Copy out all of the data below exactly, so that no word differs from the original.

++++ Data supplied ++++
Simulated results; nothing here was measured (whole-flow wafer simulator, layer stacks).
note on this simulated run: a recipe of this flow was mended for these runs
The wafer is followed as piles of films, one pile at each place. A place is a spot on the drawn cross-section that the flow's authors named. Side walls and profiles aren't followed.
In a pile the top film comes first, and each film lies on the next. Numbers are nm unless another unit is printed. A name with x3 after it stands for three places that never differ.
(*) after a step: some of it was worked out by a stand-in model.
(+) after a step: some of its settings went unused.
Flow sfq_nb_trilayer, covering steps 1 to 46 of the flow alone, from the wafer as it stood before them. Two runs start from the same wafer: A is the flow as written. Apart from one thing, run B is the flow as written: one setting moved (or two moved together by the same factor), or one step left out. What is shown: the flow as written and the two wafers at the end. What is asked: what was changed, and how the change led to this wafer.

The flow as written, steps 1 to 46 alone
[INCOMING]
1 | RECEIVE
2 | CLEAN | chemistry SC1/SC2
++++

Result —
Simulated results; nothing here was measured (whole-flow wafer simulator, layer stacks).
note on this simulated run: a recipe of this flow was mended for these runs
The wafer is followed as piles of films, one pile at each place. A place is a spot on the drawn cross-section that the flow's authors named. Side walls and profiles aren't followed.
In a pile the top film comes first, and each film lies on the next. Numbers are nm unless another unit is printed. A name with x3 after it stands for three places that never differ.
(*) after a step: some of it was worked out by a stand-in model.
(+) after a step: some of its settings went unused.
Flow sfq_nb_trilayer, covering steps 1 to 46 of the flow alone, from the wafer as it stood before them. Two runs start from the same wafer: A is the flow as written. Apart from one thing, run B is the flow as written: one setting moved (or two moved together by the same factor), or one step left out. What is shown: the flow as written and the two wafers at the end. What is asked: what was changed, and how the change led to this wafer.

The flow as written, steps 1 to 46 alone
[INCOMING]
1 | RECEIVE
2 | CLEAN | chemistry SC1/SC2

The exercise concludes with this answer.